⁂

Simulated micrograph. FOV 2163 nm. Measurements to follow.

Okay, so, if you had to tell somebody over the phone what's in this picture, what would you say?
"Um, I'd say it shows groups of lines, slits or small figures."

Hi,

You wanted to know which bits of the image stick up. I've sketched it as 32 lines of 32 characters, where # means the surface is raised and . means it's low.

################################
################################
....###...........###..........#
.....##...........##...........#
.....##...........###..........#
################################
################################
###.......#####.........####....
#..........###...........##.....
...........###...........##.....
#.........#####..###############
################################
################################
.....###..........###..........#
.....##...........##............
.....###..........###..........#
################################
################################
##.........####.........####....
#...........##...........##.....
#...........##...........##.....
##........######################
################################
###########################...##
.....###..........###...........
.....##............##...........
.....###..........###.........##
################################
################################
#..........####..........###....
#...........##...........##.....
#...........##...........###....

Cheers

⁂

- _Assigned task_: Give back the whole listing. Match it exactly.

- _Response box_:
Simulated micrograph. FOV 2163 nm. Measurements to follow.

Okay, so, if you had to tell somebody over the phone what's in this picture, what would you say?
"Um, I'd say it shows groups of lines, slits or small figures."

Hi,

You wanted to know which bits of the image stick up. I've sketched it as 32 lines of 32 characters, where # means the surface is raised and . means it's low.

################################
################################
....###...........###..........#
.....##...........##...........#
.....##...........###..........#
################################
################################
###.......#####.........####....
#..........###...........##.....
...........###...........##.....
#.........#####..###############
################################
################################
.....###..........###..........#
.....##...........##............
.....###..........###..........#
################################
################################
##.........####.........####....
#...........##...........##.....
#...........##...........##.....
##........######################
################################
###########################...##
.....###..........###...........
.....##............##...........
.....###..........###.........##
################################
################################
#..........####..........###....
#...........##...........##.....
#...........##...........###....

Cheers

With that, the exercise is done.